RECORDS PROVIDED —
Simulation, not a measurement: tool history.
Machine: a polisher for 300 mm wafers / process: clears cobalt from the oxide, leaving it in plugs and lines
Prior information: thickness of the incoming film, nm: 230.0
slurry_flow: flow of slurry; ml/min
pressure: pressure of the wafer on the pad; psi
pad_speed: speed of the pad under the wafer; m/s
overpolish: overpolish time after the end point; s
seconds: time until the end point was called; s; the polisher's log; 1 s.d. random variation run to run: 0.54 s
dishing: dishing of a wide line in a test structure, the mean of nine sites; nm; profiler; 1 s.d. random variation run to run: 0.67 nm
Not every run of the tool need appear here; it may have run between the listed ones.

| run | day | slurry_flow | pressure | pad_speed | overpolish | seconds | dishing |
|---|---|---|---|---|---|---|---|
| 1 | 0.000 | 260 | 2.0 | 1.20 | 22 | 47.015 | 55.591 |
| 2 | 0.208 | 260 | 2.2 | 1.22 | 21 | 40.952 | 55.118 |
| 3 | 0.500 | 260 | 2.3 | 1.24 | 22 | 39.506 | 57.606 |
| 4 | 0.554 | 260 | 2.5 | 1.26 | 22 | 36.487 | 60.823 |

WORK INSTRUCTION — Please return exactly the lines from the opening line of the data above through the line with "39.506 | 57.606 |", both included and nothing else.

WRITTEN REPLY —
Simulation, not a measurement: tool history.
Machine: a polisher for 300 mm wafers / process: clears cobalt from the oxide, leaving it in plugs and lines
Prior information: thickness of the incoming film, nm: 230.0
slurry_flow: flow of slurry; ml/min
pressure: pressure of the wafer on the pad; psi
pad_speed: speed of the pad under the wafer; m/s
overpolish: overpolish time after the end point; s
seconds: time until the end point was called; s; the polisher's log; 1 s.d. random variation run to run: 0.54 s
dishing: dishing of a wide line in a test structure, the mean of nine sites; nm; profiler; 1 s.d. random variation run to run: 0.67 nm
Not every run of the tool need appear here; it may have run between the listed ones.

| run | day | slurry_flow | pressure | pad_speed | overpolish | seconds | dishing |
|---|---|---|---|---|---|---|---|
| 1 | 0.000 | 260 | 2.0 | 1.20 | 22 | 47.015 | 55.591 |
| 2 | 0.208 | 260 | 2.2 | 1.22 | 21 | 40.952 | 55.118 |
| 3 | 0.500 | 260 | 2.3 | 1.24 | 22 | 39.506 | 57.606 |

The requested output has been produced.